[DATA UNDER STUDY]
◆ ◆ ◆ ◆

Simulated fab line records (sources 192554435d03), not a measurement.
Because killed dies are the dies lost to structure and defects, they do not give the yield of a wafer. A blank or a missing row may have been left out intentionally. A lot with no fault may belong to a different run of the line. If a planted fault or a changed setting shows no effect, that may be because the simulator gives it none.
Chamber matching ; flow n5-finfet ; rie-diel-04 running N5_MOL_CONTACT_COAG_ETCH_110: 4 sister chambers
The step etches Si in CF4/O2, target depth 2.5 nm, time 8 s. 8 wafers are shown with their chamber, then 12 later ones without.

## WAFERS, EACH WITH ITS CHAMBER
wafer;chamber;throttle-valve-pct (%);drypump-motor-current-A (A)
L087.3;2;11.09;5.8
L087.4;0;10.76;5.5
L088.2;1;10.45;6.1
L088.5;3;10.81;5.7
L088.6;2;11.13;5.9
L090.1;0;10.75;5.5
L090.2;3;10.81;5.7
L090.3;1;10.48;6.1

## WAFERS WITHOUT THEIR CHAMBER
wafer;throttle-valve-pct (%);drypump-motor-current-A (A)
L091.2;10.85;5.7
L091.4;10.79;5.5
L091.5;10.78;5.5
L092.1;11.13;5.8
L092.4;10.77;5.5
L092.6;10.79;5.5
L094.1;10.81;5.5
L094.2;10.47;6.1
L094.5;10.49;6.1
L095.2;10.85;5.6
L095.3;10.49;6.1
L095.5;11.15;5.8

◆ ◆ ◆ ◆

[ACTION ITEM]
From the records above, give again exactly the lines running from the line with "L087.3;2;11.09;5.8" to the line with "L095.3;10.49;6.1", inclusive.

[WRITTEN REPLY]
L087.3;2;11.09;5.8
L087.4;0;10.76;5.5
L088.2;1;10.45;6.1
L088.5;3;10.81;5.7
L088.6;2;11.13;5.9
L090.1;0;10.75;5.5
L090.2;3;10.81;5.7
L090.3;1;10.48;6.1

## WAFERS WITHOUT THEIR CHAMBER
wafer;throttle-valve-pct (%);drypump-motor-current-A (A)
L091.2;10.85;5.7
L091.4;10.79;5.5
L091.5;10.78;5.5
L092.1;11.13;5.8
L092.4;10.77;5.5
L092.6;10.79;5.5
L094.1;10.81;5.5
L094.2;10.47;6.1
L094.5;10.49;6.1
L095.2;10.85;5.6
L095.3;10.49;6.1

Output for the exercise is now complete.